▶ [TASK ITEM]:
For the entries that follow, restate word for word the line containing "result = holes", the line containing "neighbour | nm | 374 |", and every line that lies between them.

▶ [DATA EXTRACTS]:
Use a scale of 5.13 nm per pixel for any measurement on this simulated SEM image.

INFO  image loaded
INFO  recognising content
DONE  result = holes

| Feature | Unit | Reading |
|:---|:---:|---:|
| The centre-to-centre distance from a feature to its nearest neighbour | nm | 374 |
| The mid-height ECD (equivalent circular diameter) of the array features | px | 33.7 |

▶ [EXERCISE RESULT]:
DONE  result = holes

| Feature | Unit | Reading |
|:---|:---:|---:|
| The centre-to-centre distance from a feature to its nearest neighbour | nm | 374 |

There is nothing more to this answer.